### BRIEF
Each entry below needs to be reproduced exactly as given.

### ENTRIES PROVIDED

● ● ● ● ●

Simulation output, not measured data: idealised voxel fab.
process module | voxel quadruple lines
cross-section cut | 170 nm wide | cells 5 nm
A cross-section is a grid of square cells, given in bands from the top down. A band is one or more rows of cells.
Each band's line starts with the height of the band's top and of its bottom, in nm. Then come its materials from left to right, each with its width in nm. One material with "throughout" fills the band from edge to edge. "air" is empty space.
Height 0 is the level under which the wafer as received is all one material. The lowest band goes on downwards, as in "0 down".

● ● ● ● ●

### TASK ANSWER
Simulation output, not measured data: idealised voxel fab.
process module | voxel quadruple lines
cross-section cut | 170 nm wide | cells 5 nm
A cross-section is a grid of square cells, given in bands from the top down. A band is one or more rows of cells.
Each band's line starts with the height of the band's top and of its bottom, in nm. Then come its materials from left to right, each with its width in nm. One material with "throughout" fills the band from edge to edge. "air" is empty space.
Height 0 is the level under which the wafer as received is all one material. The lowest band goes on downwards, as in "0 down".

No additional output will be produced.